● Supplied material
=== Begin Enclosure ===

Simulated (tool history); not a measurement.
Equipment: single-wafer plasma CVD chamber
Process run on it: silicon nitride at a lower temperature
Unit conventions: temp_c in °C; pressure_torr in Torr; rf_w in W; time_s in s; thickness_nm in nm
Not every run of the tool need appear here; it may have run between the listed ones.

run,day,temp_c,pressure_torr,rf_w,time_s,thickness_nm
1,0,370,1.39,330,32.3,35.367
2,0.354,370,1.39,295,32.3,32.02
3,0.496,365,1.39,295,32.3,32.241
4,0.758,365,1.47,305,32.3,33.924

=== End Enclosure ===

● Requirement
Give back the complete data, each line unchanged.

● Exercise output
Simulated (tool history); not a measurement.
Equipment: single-wafer plasma CVD chamber
Process run on it: silicon nitride at a lower temperature
Unit conventions: temp_c in °C; pressure_torr in Torr; rf_w in W; time_s in s; thickness_nm in nm
Not every run of the tool need appear here; it may have run between the listed ones.

run,day,temp_c,pressure_torr,rf_w,time_s,thickness_nm
1,0,370,1.39,330,32.3,35.367
2,0.354,370,1.39,295,32.3,32.02
3,0.496,365,1.39,295,32.3,32.241
4,0.758,365,1.47,305,32.3,33.924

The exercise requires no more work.